Reproduce the entries that follow, exactly and in full.

######

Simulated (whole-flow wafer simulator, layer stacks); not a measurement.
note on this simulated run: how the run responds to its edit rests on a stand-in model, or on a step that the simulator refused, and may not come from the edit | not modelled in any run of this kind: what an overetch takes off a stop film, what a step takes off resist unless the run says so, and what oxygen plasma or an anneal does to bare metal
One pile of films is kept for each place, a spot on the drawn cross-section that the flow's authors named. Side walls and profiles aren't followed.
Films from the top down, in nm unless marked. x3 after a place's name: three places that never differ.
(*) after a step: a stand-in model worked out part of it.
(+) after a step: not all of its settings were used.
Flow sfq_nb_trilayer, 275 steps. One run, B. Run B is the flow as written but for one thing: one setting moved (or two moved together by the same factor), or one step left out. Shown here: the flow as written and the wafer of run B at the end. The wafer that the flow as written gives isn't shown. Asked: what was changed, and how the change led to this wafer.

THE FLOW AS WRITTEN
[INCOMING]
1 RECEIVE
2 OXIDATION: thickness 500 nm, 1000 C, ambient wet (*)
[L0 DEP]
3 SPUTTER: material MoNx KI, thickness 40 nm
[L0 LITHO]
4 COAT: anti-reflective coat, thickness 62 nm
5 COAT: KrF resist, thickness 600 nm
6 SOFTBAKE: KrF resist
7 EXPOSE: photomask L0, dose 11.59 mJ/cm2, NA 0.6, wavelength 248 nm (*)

######

Exercise result:
Simulated (whole-flow wafer simulator, layer stacks); not a measurement.
note on this simulated run: how the run responds to its edit rests on a stand-in model, or on a step that the simulator refused, and may not come from the edit | not modelled in any run of this kind: what an overetch takes off a stop film, what a step takes off resist unless the run says so, and what oxygen plasma or an anneal does to bare metal
One pile of films is kept for each place, a spot on the drawn cross-section that the flow's authors named. Side walls and profiles aren't followed.
Films from the top down, in nm unless marked. x3 after a place's name: three places that never differ.
(*) after a step: a stand-in model worked out part of it.
(+) after a step: not all of its settings were used.
Flow sfq_nb_trilayer, 275 steps. One run, B. Run B is the flow as written but for one thing: one setting moved (or two moved together by the same factor), or one step left out. Shown here: the flow as written and the wafer of run B at the end. The wafer that the flow as written gives isn't shown. Asked: what was changed, and how the change led to this wafer.

THE FLOW AS WRITTEN
[INCOMING]
1 RECEIVE
2 OXIDATION: thickness 500 nm, 1000 C, ambient wet (*)
[L0 DEP]
3 SPUTTER: material MoNx KI, thickness 40 nm
[L0 LITHO]
4 COAT: anti-reflective coat, thickness 62 nm
5 COAT: KrF resist, thickness 600 nm
6 SOFTBAKE: KrF resist
7 EXPOSE: photomask L0, dose 11.59 mJ/cm2, NA 0.6, wavelength 248 nm (*)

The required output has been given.